**Brief**
Go through the records line by line from the top and repeat each one exactly, ending with the line that contains "R1: mean film".

**Raw data**
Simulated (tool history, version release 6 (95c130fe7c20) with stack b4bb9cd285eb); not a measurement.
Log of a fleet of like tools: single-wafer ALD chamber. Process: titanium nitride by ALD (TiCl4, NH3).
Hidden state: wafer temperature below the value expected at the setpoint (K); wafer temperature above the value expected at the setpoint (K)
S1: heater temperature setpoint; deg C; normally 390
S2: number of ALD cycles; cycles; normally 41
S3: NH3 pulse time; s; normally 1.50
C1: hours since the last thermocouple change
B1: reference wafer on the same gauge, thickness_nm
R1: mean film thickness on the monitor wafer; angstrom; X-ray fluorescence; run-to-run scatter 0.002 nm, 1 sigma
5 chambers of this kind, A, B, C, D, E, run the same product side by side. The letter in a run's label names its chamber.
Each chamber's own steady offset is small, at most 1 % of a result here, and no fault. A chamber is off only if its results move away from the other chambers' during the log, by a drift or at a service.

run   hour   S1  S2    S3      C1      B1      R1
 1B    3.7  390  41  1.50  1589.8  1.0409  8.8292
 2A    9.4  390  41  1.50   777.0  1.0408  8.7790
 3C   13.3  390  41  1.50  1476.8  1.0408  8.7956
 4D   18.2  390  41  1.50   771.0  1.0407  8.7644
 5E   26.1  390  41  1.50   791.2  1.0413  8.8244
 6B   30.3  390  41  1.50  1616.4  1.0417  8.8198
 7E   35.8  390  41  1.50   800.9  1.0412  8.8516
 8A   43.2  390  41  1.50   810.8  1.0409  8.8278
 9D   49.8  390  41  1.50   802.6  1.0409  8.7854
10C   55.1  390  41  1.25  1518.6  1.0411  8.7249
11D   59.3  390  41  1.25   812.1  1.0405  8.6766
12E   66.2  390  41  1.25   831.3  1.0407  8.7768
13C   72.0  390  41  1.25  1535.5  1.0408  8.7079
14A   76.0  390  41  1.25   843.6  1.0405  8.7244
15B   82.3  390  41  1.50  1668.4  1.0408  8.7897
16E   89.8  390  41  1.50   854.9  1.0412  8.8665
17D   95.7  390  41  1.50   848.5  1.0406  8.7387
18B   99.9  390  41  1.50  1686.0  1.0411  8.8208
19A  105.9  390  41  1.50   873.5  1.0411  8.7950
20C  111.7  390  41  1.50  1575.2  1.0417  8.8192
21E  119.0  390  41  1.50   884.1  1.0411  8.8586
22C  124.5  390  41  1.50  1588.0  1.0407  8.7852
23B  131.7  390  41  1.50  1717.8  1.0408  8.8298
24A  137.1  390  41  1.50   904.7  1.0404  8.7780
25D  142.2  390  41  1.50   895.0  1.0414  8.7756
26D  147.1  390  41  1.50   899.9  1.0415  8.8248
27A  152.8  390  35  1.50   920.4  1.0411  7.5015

**Written reply**
Simulated (tool history, version release 6 (95c130fe7c20) with stack b4bb9cd285eb); not a measurement.
Log of a fleet of like tools: single-wafer ALD chamber. Process: titanium nitride by ALD (TiCl4, NH3).
Hidden state: wafer temperature below the value expected at the setpoint (K); wafer temperature above the value expected at the setpoint (K)
S1: heater temperature setpoint; deg C; normally 390
S2: number of ALD cycles; cycles; normally 41
S3: NH3 pulse time; s; normally 1.50
C1: hours since the last thermocouple change
B1: reference wafer on the same gauge, thickness_nm
R1: mean film thickness on the monitor wafer; angstrom; X-ray fluorescence; run-to-run scatter 0.002 nm, 1 sigma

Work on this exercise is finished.